### Work request
What you return must match the records word for word.

### Excerpted records
==*==

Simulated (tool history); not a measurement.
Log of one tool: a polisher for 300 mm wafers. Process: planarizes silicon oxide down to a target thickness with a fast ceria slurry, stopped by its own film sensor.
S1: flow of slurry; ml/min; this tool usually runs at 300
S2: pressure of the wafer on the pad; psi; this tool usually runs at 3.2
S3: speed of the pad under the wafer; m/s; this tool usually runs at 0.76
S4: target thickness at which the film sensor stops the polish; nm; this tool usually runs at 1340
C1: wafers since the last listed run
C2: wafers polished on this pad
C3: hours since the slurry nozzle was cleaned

==*==

### Your solution
Simulated (tool history); not a measurement.
Log of one tool: a polisher for 300 mm wafers. Process: planarizes silicon oxide down to a target thickness with a fast ceria slurry, stopped by its own film sensor.
S1: flow of slurry; ml/min; this tool usually runs at 300
S2: pressure of the wafer on the pad; psi; this tool usually runs at 3.2
S3: speed of the pad under the wafer; m/s; this tool usually runs at 0.76
S4: target thickness at which the film sensor stops the polish; nm; this tool usually runs at 1340
C1: wafers since the last listed run
C2: wafers polished on this pad
C3: hours since the slurry nozzle was cleaned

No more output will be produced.